---*---

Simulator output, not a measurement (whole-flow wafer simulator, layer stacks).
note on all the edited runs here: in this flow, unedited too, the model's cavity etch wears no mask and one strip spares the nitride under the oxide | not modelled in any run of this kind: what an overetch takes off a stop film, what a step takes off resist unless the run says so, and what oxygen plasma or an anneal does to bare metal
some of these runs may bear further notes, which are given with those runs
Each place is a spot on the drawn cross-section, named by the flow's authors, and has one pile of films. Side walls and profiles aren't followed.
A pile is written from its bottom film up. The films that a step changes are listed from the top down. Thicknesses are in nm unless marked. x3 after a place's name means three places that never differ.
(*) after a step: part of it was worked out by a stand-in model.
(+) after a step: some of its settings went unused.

---*---

WORK ORDER:
Repeat the listing above line by line, exactly as written.

TASK SOLUTION:
Simulator output, not a measurement (whole-flow wafer simulator, layer stacks).
note on all the edited runs here: in this flow, unedited too, the model's cavity etch wears no mask and one strip spares the nitride under the oxide | not modelled in any run of this kind: what an overetch takes off a stop film, what a step takes off resist unless the run says so, and what oxygen plasma or an anneal does to bare metal
some of these runs may bear further notes, which are given with those runs
Each place is a spot on the drawn cross-section, named by the flow's authors, and has one pile of films. Side walls and profiles aren't followed.
A pile is written from its bottom film up. The films that a step changes are listed from the top down. Thicknesses are in nm unless marked. x3 after a place's name means three places that never differ.
(*) after a step: part of it was worked out by a stand-in model.
(+) after a step: some of its settings went unused.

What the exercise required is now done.